- [EXCERPTED RECORDS]:
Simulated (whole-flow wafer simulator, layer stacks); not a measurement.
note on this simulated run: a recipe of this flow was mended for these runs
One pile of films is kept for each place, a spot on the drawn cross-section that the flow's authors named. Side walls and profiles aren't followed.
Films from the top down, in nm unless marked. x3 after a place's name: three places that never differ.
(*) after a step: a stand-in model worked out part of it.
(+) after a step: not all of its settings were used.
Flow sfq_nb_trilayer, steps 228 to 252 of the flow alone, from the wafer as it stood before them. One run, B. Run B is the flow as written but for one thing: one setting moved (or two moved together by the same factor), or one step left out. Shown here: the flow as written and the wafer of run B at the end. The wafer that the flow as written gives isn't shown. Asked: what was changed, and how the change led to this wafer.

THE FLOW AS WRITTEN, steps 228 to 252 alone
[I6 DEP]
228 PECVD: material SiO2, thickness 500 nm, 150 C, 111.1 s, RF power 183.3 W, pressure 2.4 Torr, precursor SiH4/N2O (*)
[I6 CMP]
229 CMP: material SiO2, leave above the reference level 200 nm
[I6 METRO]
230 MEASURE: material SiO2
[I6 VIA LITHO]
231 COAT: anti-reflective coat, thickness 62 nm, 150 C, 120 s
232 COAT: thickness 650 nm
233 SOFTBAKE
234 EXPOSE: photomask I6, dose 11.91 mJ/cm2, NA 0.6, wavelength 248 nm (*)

- [ACTION ITEM]: Reproduce the complete data exactly as presented above.

- [EXERCISE OUTPUT]:
Simulated (whole-flow wafer simulator, layer stacks); not a measurement.
note on this simulated run: a recipe of this flow was mended for these runs
One pile of films is kept for each place, a spot on the drawn cross-section that the flow's authors named. Side walls and profiles aren't followed.
Films from the top down, in nm unless marked. x3 after a place's name: three places that never differ.
(*) after a step: a stand-in model worked out part of it.
(+) after a step: not all of its settings were used.
Flow sfq_nb_trilayer, steps 228 to 252 of the flow alone, from the wafer as it stood before them. One run, B. Run B is the flow as written but for one thing: one setting moved (or two moved together by the same factor), or one step left out. Shown here: the flow as written and the wafer of run B at the end. The wafer that the flow as written gives isn't shown. Asked: what was changed, and how the change led to this wafer.

THE FLOW AS WRITTEN, steps 228 to 252 alone
[I6 DEP]
228 PECVD: material SiO2, thickness 500 nm, 150 C, 111.1 s, RF power 183.3 W, pressure 2.4 Torr, precursor SiH4/N2O (*)
[I6 CMP]
229 CMP: material SiO2, leave above the reference level 200 nm
[I6 METRO]
230 MEASURE: material SiO2
[I6 VIA LITHO]
231 COAT: anti-reflective coat, thickness 62 nm, 150 C, 120 s
232 COAT: thickness 650 nm
233 SOFTBAKE
234 EXPOSE: photomask I6, dose 11.91 mJ/cm2, NA 0.6, wavelength 248 nm (*)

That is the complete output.